-*-*-
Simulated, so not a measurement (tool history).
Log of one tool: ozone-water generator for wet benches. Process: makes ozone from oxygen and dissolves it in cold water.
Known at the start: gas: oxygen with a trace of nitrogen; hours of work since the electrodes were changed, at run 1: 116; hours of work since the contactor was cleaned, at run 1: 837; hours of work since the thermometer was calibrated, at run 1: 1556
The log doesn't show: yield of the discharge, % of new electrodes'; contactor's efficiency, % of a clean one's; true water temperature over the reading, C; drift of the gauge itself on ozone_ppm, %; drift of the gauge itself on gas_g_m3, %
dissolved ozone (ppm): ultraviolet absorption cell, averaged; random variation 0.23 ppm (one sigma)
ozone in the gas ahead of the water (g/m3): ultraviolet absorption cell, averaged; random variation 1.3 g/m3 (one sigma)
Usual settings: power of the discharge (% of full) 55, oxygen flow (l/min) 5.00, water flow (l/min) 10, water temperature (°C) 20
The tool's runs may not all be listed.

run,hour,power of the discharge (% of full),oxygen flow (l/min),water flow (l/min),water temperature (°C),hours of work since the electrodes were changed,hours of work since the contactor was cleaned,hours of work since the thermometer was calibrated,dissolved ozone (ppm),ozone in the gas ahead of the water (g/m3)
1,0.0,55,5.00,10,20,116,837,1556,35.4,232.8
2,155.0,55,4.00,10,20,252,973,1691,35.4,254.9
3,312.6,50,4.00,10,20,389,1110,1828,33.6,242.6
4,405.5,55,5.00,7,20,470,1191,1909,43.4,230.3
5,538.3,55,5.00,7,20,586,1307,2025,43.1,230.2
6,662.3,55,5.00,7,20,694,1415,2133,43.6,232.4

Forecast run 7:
-*-*-

### Assigned task
Print every line of the records exactly. Omit nothing.

### Answer box
Simulated, so not a measurement (tool history).
Log of one tool: ozone-water generator for wet benches. Process: makes ozone from oxygen and dissolves it in cold water.
Known at the start: gas: oxygen with a trace of nitrogen; hours of work since the electrodes were changed, at run 1: 116; hours of work since the contactor was cleaned, at run 1: 837; hours of work since the thermometer was calibrated, at run 1: 1556
The log doesn't show: yield of the discharge, % of new electrodes'; contactor's efficiency, % of a clean one's; true water temperature over the reading, C; drift of the gauge itself on ozone_ppm, %; drift of the gauge itself on gas_g_m3, %
dissolved ozone (ppm): ultraviolet absorption cell, averaged; random variation 0.23 ppm (one sigma)
ozone in the gas ahead of the water (g/m3): ultraviolet absorption cell, averaged; random variation 1.3 g/m3 (one sigma)
Usual settings: power of the discharge (% of full) 55, oxygen flow (l/min) 5.00, water flow (l/min) 10, water temperature (°C) 20
The tool's runs may not all be listed.

run,hour,power of the discharge (% of full),oxygen flow (l/min),water flow (l/min),water temperature (°C),hours of work since the electrodes were changed,hours of work since the contactor was cleaned,hours of work since the thermometer was calibrated,dissolved ozone (ppm),ozone in the gas ahead of the water (g/m3)
1,0.0,55,5.00,10,20,116,837,1556,35.4,232.8
2,155.0,55,4.00,10,20,252,973,1691,35.4,254.9
3,312.6,50,4.00,10,20,389,1110,1828,33.6,242.6
4,405.5,55,5.00,7,20,470,1191,1909,43.4,230.3
5,538.3,55,5.00,7,20,586,1307,2025,43.1,230.2
6,662.3,55,5.00,7,20,694,1415,2133,43.6,232.4

Forecast run 7:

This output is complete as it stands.